Brief - Give the records below again, exactly as they appear.

== Recorded information ==

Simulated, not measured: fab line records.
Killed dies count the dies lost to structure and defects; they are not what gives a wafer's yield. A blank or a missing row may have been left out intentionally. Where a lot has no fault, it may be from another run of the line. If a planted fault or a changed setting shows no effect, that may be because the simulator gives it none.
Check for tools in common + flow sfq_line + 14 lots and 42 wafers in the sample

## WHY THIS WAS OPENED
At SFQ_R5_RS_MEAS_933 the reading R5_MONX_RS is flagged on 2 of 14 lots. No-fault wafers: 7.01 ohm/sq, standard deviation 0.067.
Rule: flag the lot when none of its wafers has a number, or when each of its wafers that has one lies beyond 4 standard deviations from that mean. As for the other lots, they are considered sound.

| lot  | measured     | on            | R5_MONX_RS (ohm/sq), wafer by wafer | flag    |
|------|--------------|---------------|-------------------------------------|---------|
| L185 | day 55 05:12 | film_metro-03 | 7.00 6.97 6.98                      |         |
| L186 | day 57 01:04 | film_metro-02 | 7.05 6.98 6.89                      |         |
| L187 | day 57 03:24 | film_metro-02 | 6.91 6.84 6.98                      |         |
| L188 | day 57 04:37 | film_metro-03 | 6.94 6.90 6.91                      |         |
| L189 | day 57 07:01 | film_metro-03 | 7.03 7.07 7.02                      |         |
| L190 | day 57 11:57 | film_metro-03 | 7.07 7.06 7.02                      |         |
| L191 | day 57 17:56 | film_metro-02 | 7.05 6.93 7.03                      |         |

===

Worked solution -
Simulated, not measured: fab line records.
Killed dies count the dies lost to structure and defects; they are not what gives a wafer's yield. A blank or a missing row may have been left out intentionally. Where a lot has no fault, it may be from another run of the line. If a planted fault or a changed setting shows no effect, that may be because the simulator gives it none.
Check for tools in common + flow sfq_line + 14 lots and 42 wafers in the sample

## WHY THIS WAS OPENED
At SFQ_R5_RS_MEAS_933 the reading R5_MONX_RS is flagged on 2 of 14 lots. No-fault wafers: 7.01 ohm/sq, standard deviation 0.067.
Rule: flag the lot when none of its wafers has a number, or when each of its wafers that has one lies beyond 4 standard deviations from that mean. As for the other lots, they are considered sound.

| lot  | measured     | on            | R5_MONX_RS (ohm/sq), wafer by wafer | flag    |
|------|--------------|---------------|-------------------------------------|---------|
| L185 | day 55 05:12 | film_metro-03 | 7.00 6.97 6.98                      |         |
| L186 | day 57 01:04 | film_metro-02 | 7.05 6.98 6.89                      |         |
| L187 | day 57 03:24 | film_metro-02 | 6.91 6.84 6.98                      |         |
| L188 | day 57 04:37 | film_metro-03 | 6.94 6.90 6.91                      |         |
| L189 | day 57 07:01 | film_metro-03 | 7.03 7.07 7.02                      |         |
| L190 | day 57 11:57 | film_metro-03 | 7.07 7.06 7.02                      |         |
| L191 | day 57 17:56 | film_metro-02 | 7.05 6.93 7.03                      |         |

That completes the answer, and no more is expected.